──────────

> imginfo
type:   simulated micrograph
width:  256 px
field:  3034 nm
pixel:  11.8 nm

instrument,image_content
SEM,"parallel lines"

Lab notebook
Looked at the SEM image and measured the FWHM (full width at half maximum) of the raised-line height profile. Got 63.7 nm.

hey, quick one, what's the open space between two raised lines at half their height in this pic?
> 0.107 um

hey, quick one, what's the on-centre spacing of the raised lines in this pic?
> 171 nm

──────────

**Assigned task:**
All that should appear in the response is the run of lines from the first line of the entries through the line containing "Lab notebook", copied exactly.

**Answer section:**
> imginfo
type:   simulated micrograph
width:  256 px
field:  3034 nm
pixel:  11.8 nm

instrument,image_content
SEM,"parallel lines"

Lab notebook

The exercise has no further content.